▶ [Entries supplied]:
§ §

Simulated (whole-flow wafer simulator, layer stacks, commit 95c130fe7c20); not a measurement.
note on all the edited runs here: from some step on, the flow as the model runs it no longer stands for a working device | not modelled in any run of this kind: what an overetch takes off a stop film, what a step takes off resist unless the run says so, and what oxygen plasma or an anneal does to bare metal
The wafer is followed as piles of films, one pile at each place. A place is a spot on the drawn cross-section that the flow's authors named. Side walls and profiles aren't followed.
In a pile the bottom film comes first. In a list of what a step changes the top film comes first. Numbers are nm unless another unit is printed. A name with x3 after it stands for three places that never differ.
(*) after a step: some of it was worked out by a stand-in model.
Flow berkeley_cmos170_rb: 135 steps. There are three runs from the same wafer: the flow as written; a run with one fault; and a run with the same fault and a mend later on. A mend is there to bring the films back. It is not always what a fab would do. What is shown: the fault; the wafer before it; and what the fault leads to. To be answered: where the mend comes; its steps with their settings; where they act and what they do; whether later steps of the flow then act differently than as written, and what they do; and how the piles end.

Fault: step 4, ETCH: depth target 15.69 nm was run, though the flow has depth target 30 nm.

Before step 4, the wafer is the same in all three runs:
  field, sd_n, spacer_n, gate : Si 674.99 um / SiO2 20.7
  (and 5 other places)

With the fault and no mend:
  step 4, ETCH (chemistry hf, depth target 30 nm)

§ §

▶ [Work request]: Copy the lines above exactly. Start with the line containing "Flow berkeley_cmos170_rb: 135", end with the line containing "With the fault", and include both.

▶ [Worked solution]:
Flow berkeley_cmos170_rb: 135 steps. There are three runs from the same wafer: the flow as written; a run with one fault; and a run with the same fault and a mend later on. A mend is there to bring the films back. It is not always what a fab would do. What is shown: the fault; the wafer before it; and what the fault leads to. To be answered: where the mend comes; its steps with their settings; where they act and what they do; whether later steps of the flow then act differently than as written, and what they do; and how the piles end.

Fault: step 4, ETCH: depth target 15.69 nm was run, though the flow has depth target 30 nm.

Before step 4, the wafer is the same in all three runs:
  field, sd_n, spacer_n, gate : Si 674.99 um / SiO2 20.7
  (and 5 other places)

With the fault and no mend:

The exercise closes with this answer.